*** Opening DATASET EXTRACT ***
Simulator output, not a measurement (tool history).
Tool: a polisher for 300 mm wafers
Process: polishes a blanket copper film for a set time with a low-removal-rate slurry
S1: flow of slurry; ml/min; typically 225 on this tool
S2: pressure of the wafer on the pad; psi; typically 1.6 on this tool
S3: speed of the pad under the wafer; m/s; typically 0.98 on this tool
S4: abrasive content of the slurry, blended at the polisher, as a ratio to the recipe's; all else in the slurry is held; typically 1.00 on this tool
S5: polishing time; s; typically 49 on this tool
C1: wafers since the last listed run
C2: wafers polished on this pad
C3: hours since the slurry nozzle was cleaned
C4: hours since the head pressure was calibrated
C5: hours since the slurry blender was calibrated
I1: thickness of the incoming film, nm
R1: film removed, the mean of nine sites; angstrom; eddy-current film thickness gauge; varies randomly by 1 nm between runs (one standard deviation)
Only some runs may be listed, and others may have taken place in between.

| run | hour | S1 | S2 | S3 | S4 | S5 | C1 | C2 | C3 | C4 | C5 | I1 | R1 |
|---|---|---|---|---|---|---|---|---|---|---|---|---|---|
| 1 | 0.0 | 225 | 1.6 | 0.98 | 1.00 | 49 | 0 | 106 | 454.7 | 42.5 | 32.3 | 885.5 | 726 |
*** Closing DATASET EXTRACT ***

_WORK TASK_
Copy out the records above exactly.

_ANSWER AREA_
Simulator output, not a measurement (tool history).
Tool: a polisher for 300 mm wafers
Process: polishes a blanket copper film for a set time with a low-removal-rate slurry
S1: flow of slurry; ml/min; typically 225 on this tool
S2: pressure of the wafer on the pad; psi; typically 1.6 on this tool
S3: speed of the pad under the wafer; m/s; typically 0.98 on this tool
S4: abrasive content of the slurry, blended at the polisher, as a ratio to the recipe's; all else in the slurry is held; typically 1.00 on this tool
S5: polishing time; s; typically 49 on this tool
C1: wafers since the last listed run
C2: wafers polished on this pad
C3: hours since the slurry nozzle was cleaned
C4: hours since the head pressure was calibrated
C5: hours since the slurry blender was calibrated
I1: thickness of the incoming film, nm
R1: film removed, the mean of nine sites; angstrom; eddy-current film thickness gauge; varies randomly by 1 nm between runs (one standard deviation)
Only some runs may be listed, and others may have taken place in between.

| run | hour | S1 | S2 | S3 | S4 | S5 | C1 | C2 | C3 | C4 | C5 | I1 | R1 |
|---|---|---|---|---|---|---|---|---|---|---|---|---|---|
| 1 | 0.0 | 225 | 1.6 | 0.98 | 1.00 | 49 | 0 | 106 | 454.7 | 42.5 | 32.3 | 885.5 | 726 |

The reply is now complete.